Data extracts:
=== Begin Enclosure ===
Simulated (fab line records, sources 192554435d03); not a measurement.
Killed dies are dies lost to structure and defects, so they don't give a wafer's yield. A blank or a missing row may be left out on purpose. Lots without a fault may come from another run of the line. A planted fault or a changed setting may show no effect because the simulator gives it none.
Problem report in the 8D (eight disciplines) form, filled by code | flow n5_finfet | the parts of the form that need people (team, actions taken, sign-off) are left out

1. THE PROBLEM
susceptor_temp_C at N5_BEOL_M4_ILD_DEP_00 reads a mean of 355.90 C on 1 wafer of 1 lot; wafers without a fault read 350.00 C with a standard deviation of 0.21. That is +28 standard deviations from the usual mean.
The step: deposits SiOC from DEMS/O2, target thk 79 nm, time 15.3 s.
=== End Enclosure ===

Work instruction:
What this task asks for is an exact copy of the material above.

Reply:
Simulated (fab line records, sources 192554435d03); not a measurement.
Killed dies are dies lost to structure and defects, so they don't give a wafer's yield. A blank or a missing row may be left out on purpose. Lots without a fault may come from another run of the line. A planted fault or a changed setting may show no effect because the simulator gives it none.
Problem report in the 8D (eight disciplines) form, filled by code | flow n5_finfet | the parts of the form that need people (team, actions taken, sign-off) are left out

1. THE PROBLEM
susceptor_temp_C at N5_BEOL_M4_ILD_DEP_00 reads a mean of 355.90 C on 1 wafer of 1 lot; wafers without a fault read 350.00 C with a standard deviation of 0.21. That is +28 standard deviations from the usual mean.
The step: deposits SiOC from DEMS/O2, target thk 79 nm, time 15.3 s.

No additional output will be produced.